[Information provided]:
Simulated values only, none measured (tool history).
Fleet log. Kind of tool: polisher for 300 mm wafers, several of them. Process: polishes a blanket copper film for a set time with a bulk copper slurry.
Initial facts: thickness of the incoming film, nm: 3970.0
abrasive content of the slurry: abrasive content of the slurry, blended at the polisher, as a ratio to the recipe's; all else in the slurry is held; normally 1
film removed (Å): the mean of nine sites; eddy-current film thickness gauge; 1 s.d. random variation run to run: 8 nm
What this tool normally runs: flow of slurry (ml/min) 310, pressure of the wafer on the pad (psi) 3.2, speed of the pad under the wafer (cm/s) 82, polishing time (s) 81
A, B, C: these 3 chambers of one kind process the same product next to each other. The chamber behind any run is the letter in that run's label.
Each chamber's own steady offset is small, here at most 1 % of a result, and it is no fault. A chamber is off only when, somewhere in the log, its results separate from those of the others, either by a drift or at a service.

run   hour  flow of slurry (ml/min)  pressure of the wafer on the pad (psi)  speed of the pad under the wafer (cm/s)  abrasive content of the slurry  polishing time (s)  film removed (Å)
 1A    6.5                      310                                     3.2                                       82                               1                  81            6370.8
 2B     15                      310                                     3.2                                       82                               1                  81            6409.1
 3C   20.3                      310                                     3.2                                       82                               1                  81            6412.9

[Assignment]: When the material above has been read, copy all of it exactly.

[Exercise answer]:
Simulated values only, none measured (tool history).
Fleet log. Kind of tool: polisher for 300 mm wafers, several of them. Process: polishes a blanket copper film for a set time with a bulk copper slurry.
Initial facts: thickness of the incoming film, nm: 3970.0
abrasive content of the slurry: abrasive content of the slurry, blended at the polisher, as a ratio to the recipe's; all else in the slurry is held; normally 1
film removed (Å): the mean of nine sites; eddy-current film thickness gauge; 1 s.d. random variation run to run: 8 nm
What this tool normally runs: flow of slurry (ml/min) 310, pressure of the wafer on the pad (psi) 3.2, speed of the pad under the wafer (cm/s) 82, polishing time (s) 81
A, B, C: these 3 chambers of one kind process the same product next to each other. The chamber behind any run is the letter in that run's label.
Each chamber's own steady offset is small, here at most 1 % of a result, and it is no fault. A chamber is off only when, somewhere in the log, its results separate from those of the others, either by a drift or at a service.

run   hour  flow of slurry (ml/min)  pressure of the wafer on the pad (psi)  speed of the pad under the wafer (cm/s)  abrasive content of the slurry  polishing time (s)  film removed (Å)
 1A    6.5                      310                                     3.2                                       82                               1                  81            6370.8
 2B     15                      310                                     3.2                                       82                               1                  81            6409.1
 3C   20.3                      310                                     3.2                                       82                               1                  81            6412.9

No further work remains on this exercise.